══════════════════════════════

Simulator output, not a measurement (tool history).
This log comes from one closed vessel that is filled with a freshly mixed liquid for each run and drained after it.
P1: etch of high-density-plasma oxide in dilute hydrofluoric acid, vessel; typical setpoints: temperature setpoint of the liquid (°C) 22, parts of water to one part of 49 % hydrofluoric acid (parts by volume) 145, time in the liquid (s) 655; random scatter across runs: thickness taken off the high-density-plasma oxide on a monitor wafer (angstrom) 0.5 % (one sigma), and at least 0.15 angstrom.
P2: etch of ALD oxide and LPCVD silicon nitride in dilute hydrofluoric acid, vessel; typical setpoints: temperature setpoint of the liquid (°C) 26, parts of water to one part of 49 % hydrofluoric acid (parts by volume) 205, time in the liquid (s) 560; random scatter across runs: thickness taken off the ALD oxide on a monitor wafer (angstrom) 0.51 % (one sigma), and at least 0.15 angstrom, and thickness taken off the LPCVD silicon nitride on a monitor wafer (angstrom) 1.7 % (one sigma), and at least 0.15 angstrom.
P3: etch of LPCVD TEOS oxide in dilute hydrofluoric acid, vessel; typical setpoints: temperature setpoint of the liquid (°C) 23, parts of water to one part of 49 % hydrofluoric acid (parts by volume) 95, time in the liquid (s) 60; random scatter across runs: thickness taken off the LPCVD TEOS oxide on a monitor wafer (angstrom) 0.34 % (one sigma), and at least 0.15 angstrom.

══════════════════════════════

> _WORK REQUEST_
Every entry needs to be retyped exactly.

> _TASK OUTPUT_
Simulator output, not a measurement (tool history).
This log comes from one closed vessel that is filled with a freshly mixed liquid for each run and drained after it.
P1: etch of high-density-plasma oxide in dilute hydrofluoric acid, vessel; typical setpoints: temperature setpoint of the liquid (°C) 22, parts of water to one part of 49 % hydrofluoric acid (parts by volume) 145, time in the liquid (s) 655; random scatter across runs: thickness taken off the high-density-plasma oxide on a monitor wafer (angstrom) 0.5 % (one sigma), and at least 0.15 angstrom.
P2: etch of ALD oxide and LPCVD silicon nitride in dilute hydrofluoric acid, vessel; typical setpoints: temperature setpoint of the liquid (°C) 26, parts of water to one part of 49 % hydrofluoric acid (parts by volume) 205, time in the liquid (s) 560; random scatter across runs: thickness taken off the ALD oxide on a monitor wafer (angstrom) 0.51 % (one sigma), and at least 0.15 angstrom, and thickness taken off the LPCVD silicon nitride on a monitor wafer (angstrom) 1.7 % (one sigma), and at least 0.15 angstrom.
P3: etch of LPCVD TEOS oxide in dilute hydrofluoric acid, vessel; typical setpoints: temperature setpoint of the liquid (°C) 23, parts of water to one part of 49 % hydrofluoric acid (parts by volume) 95, time in the liquid (s) 60; random scatter across runs: thickness taken off the LPCVD TEOS oxide on a monitor wafer (angstrom) 0.34 % (one sigma), and at least 0.15 angstrom.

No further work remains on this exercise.